> _Exercise data_
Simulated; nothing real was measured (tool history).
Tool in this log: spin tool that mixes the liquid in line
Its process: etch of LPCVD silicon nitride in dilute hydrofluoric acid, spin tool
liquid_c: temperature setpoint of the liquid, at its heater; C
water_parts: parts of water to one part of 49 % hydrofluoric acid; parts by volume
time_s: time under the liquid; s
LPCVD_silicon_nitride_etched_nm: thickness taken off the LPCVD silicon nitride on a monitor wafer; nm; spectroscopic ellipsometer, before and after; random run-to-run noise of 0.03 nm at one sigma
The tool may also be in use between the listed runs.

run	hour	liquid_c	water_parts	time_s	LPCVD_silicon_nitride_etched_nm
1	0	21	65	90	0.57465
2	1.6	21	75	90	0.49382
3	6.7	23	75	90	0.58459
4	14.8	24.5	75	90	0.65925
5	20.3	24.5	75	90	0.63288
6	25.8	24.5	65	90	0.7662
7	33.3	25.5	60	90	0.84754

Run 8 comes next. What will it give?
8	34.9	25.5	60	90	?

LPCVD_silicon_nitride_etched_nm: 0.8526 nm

> _Work order_
Repeat all of the records above exactly as they appear.

> _Solution_
Simulated; nothing real was measured (tool history).
Tool in this log: spin tool that mixes the liquid in line
Its process: etch of LPCVD silicon nitride in dilute hydrofluoric acid, spin tool
liquid_c: temperature setpoint of the liquid, at its heater; C
water_parts: parts of water to one part of 49 % hydrofluoric acid; parts by volume
time_s: time under the liquid; s
LPCVD_silicon_nitride_etched_nm: thickness taken off the LPCVD silicon nitride on a monitor wafer; nm; spectroscopic ellipsometer, before and after; random run-to-run noise of 0.03 nm at one sigma
The tool may also be in use between the listed runs.

run	hour	liquid_c	water_parts	time_s	LPCVD_silicon_nitride_etched_nm
1	0	21	65	90	0.57465
2	1.6	21	75	90	0.49382
3	6.7	23	75	90	0.58459
4	14.8	24.5	75	90	0.65925
5	20.3	24.5	75	90	0.63288
6	25.8	24.5	65	90	0.7662
7	33.3	25.5	60	90	0.84754

Run 8 comes next. What will it give?
8	34.9	25.5	60	90	?

LPCVD_silicon_nitride_etched_nm: 0.8526 nm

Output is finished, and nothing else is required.